Supplied information
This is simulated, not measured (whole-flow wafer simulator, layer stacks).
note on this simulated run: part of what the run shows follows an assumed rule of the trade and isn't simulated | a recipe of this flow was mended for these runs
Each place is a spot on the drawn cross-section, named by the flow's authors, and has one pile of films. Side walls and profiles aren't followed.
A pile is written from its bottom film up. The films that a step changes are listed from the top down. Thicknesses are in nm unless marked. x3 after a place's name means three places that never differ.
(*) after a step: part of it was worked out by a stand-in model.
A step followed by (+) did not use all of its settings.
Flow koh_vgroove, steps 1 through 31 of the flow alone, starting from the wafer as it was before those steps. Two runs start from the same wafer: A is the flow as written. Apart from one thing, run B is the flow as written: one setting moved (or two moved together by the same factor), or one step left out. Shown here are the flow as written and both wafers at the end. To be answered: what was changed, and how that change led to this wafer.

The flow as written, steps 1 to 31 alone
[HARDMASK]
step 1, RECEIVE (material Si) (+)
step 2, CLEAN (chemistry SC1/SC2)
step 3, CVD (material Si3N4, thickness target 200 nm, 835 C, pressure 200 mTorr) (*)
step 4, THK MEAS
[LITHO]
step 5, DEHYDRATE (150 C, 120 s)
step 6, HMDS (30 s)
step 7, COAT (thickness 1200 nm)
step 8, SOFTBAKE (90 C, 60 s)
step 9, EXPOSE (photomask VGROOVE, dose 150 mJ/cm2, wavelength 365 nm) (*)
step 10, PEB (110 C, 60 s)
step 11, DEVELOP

Work instruction
Looking at the entries above, can you reproduce exactly the lines from the one that holds "step 8, SOFTBAKE (90 C, 60 s)" through the one that holds "step 10, PEB (110 C, 60 s)", and only those?

Your response
step 8, SOFTBAKE (90 C, 60 s)
step 9, EXPOSE (photomask VGROOVE, dose 150 mJ/cm2, wavelength 365 nm) (*)
step 10, PEB (110 C, 60 s)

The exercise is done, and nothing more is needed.